● **Exercise**:
Stop at the line containing "Chamber matching ||": every line of the listing from the first up to that one must be set down exactly.

◆ ◆ ◆
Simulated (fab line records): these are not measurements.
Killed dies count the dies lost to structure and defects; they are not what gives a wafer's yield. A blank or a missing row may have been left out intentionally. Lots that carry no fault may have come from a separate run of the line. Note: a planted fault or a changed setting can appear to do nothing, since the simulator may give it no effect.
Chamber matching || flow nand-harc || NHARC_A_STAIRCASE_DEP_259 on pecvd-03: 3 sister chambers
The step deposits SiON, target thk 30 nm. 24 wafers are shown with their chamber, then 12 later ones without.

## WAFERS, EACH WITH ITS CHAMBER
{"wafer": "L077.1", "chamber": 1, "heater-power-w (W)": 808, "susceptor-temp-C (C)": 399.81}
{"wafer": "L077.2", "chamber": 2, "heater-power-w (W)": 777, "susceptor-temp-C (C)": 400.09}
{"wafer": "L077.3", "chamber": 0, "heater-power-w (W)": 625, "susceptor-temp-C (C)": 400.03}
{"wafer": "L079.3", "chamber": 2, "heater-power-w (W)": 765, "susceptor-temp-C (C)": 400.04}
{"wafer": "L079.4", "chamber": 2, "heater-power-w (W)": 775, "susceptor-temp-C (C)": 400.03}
◆ ◆ ◆

● **Task output**:
Simulated (fab line records): these are not measurements.
Killed dies count the dies lost to structure and defects; they are not what gives a wafer's yield. A blank or a missing row may have been left out intentionally. Lots that carry no fault may have come from a separate run of the line. Note: a planted fault or a changed setting can appear to do nothing, since the simulator may give it no effect.
Chamber matching || flow nand-harc || NHARC_A_STAIRCASE_DEP_259 on pecvd-03: 3 sister chambers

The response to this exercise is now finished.